* Listed records *
....
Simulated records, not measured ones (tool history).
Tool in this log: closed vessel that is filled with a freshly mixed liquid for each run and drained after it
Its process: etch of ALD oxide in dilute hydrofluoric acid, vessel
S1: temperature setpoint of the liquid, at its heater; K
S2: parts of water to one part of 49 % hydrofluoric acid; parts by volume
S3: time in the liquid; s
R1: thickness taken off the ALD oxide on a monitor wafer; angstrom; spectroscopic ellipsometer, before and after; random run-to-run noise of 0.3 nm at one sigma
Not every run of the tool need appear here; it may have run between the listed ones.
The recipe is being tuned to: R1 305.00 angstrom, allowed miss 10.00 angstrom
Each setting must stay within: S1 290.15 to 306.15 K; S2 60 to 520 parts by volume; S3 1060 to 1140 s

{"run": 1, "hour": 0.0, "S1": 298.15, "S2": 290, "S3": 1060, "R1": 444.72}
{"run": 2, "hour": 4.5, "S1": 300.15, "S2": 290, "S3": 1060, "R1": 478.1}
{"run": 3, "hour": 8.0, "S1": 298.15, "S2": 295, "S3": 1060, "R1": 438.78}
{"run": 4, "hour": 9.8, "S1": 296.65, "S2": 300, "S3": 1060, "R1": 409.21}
....

* Required action *
Please give the entries above again in full, exactly as written.

* Exercise result *
Simulated records, not measured ones (tool history).
Tool in this log: closed vessel that is filled with a freshly mixed liquid for each run and drained after it
Its process: etch of ALD oxide in dilute hydrofluoric acid, vessel
S1: temperature setpoint of the liquid, at its heater; K
S2: parts of water to one part of 49 % hydrofluoric acid; parts by volume
S3: time in the liquid; s
R1: thickness taken off the ALD oxide on a monitor wafer; angstrom; spectroscopic ellipsometer, before and after; random run-to-run noise of 0.3 nm at one sigma
Not every run of the tool need appear here; it may have run between the listed ones.
The recipe is being tuned to: R1 305.00 angstrom, allowed miss 10.00 angstrom
Each setting must stay within: S1 290.15 to 306.15 K; S2 60 to 520 parts by volume; S3 1060 to 1140 s

{"run": 1, "hour": 0.0, "S1": 298.15, "S2": 290, "S3": 1060, "R1": 444.72}
{"run": 2, "hour": 4.5, "S1": 300.15, "S2": 290, "S3": 1060, "R1": 478.1}
{"run": 3, "hour": 8.0, "S1": 298.15, "S2": 295, "S3": 1060, "R1": 438.78}
{"run": 4, "hour": 9.8, "S1": 296.65, "S2": 300, "S3": 1060, "R1": 409.21}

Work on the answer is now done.